Write out the full listing exactly as it appears below.

---*---

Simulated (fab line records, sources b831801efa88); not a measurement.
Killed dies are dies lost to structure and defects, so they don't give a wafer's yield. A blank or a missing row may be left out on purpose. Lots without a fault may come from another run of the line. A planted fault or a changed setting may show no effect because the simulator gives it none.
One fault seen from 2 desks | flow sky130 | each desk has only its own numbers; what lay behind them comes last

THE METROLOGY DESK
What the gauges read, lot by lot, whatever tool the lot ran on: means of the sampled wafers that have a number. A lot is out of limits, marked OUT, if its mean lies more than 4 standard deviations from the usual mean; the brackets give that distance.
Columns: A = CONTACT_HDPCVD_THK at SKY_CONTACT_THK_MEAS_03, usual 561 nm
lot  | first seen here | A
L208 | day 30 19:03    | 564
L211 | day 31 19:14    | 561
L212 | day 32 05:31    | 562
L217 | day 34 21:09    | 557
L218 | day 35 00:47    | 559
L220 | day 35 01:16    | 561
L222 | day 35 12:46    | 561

---*---

## Written solution
Simulated (fab line records, sources b831801efa88); not a measurement.
Killed dies are dies lost to structure and defects, so they don't give a wafer's yield. A blank or a missing row may be left out on purpose. Lots without a fault may come from another run of the line. A planted fault or a changed setting may show no effect because the simulator gives it none.
One fault seen from 2 desks | flow sky130 | each desk has only its own numbers; what lay behind them comes last

THE METROLOGY DESK
What the gauges read, lot by lot, whatever tool the lot ran on: means of the sampled wafers that have a number. A lot is out of limits, marked OUT, if its mean lies more than 4 standard deviations from the usual mean; the brackets give that distance.
Columns: A = CONTACT_HDPCVD_THK at SKY_CONTACT_THK_MEAS_03, usual 561 nm
lot  | first seen here | A
L208 | day 30 19:03    | 564
L211 | day 31 19:14    | 561
L212 | day 32 05:31    | 562
L217 | day 34 21:09    | 557
L218 | day 35 00:47    | 559
L220 | day 35 01:16    | 561
L222 | day 35 12:46    | 561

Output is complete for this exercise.